Excerpted records:

◇ ◇ ◇ ◇

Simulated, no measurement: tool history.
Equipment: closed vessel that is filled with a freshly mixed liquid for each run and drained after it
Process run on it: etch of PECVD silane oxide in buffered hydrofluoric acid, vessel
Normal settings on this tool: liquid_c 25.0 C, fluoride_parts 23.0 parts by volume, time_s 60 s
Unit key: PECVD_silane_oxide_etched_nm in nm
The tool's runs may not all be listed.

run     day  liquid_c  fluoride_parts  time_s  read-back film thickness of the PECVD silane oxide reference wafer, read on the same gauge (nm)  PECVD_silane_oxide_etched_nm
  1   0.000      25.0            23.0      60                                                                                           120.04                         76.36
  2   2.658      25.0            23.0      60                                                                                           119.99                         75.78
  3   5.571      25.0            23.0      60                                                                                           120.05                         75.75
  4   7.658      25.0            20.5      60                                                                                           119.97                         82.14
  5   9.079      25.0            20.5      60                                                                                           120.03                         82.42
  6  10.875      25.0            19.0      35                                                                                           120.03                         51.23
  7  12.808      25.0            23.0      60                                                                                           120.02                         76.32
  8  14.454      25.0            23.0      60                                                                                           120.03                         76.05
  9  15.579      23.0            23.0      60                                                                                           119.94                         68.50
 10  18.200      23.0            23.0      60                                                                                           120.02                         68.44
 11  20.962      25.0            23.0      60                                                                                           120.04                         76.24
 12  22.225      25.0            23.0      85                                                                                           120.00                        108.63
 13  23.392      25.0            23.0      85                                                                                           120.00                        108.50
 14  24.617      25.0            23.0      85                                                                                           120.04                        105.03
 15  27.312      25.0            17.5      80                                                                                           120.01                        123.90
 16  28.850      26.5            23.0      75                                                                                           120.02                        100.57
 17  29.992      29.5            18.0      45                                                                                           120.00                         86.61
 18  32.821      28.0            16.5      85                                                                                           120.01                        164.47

◇ ◇ ◇ ◇

Work instruction:
Starting at the first line of the records, print each line exactly, stopping after the line that contains "Process run on".

Task answer:
Simulated, no measurement: tool history.
Equipment: closed vessel that is filled with a freshly mixed liquid for each run and drained after it
Process run on it: etch of PECVD silane oxide in buffered hydrofluoric acid, vessel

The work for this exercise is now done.